-- -- --

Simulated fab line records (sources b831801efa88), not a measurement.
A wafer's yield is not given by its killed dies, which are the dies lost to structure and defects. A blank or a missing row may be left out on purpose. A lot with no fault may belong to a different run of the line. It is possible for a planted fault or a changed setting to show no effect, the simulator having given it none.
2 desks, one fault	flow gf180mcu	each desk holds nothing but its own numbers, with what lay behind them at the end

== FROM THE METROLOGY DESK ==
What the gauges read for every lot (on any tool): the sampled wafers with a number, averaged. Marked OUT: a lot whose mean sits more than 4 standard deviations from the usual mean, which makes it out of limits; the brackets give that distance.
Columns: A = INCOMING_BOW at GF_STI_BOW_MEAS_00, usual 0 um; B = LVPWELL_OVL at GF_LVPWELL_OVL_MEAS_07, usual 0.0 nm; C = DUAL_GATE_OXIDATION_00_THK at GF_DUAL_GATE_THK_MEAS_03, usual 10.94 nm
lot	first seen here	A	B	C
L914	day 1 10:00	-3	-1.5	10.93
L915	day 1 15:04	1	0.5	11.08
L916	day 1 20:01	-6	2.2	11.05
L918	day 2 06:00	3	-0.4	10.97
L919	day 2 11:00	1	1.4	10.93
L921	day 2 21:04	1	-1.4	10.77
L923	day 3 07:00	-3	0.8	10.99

-- -- --

▸ Requirement
Copy every line of the material, please, keeping it exactly the same.

▸ Reply
Simulated fab line records (sources b831801efa88), not a measurement.
A wafer's yield is not given by its killed dies, which are the dies lost to structure and defects. A blank or a missing row may be left out on purpose. A lot with no fault may belong to a different run of the line. It is possible for a planted fault or a changed setting to show no effect, the simulator having given it none.
2 desks, one fault	flow gf180mcu	each desk holds nothing but its own numbers, with what lay behind them at the end

== FROM THE METROLOGY DESK ==
What the gauges read for every lot (on any tool): the sampled wafers with a number, averaged. Marked OUT: a lot whose mean sits more than 4 standard deviations from the usual mean, which makes it out of limits; the brackets give that distance.
Columns: A = INCOMING_BOW at GF_STI_BOW_MEAS_00, usual 0 um; B = LVPWELL_OVL at GF_LVPWELL_OVL_MEAS_07, usual 0.0 nm; C = DUAL_GATE_OXIDATION_00_THK at GF_DUAL_GATE_THK_MEAS_03, usual 10.94 nm
lot	first seen here	A	B	C
L914	day 1 10:00	-3	-1.5	10.93
L915	day 1 15:04	1	0.5	11.08
L916	day 1 20:01	-6	2.2	11.05
L918	day 2 06:00	3	-0.4	10.97
L919	day 2 11:00	1	1.4	10.93
L921	day 2 21:04	1	-1.4	10.77
L923	day 3 07:00	-3	0.8	10.99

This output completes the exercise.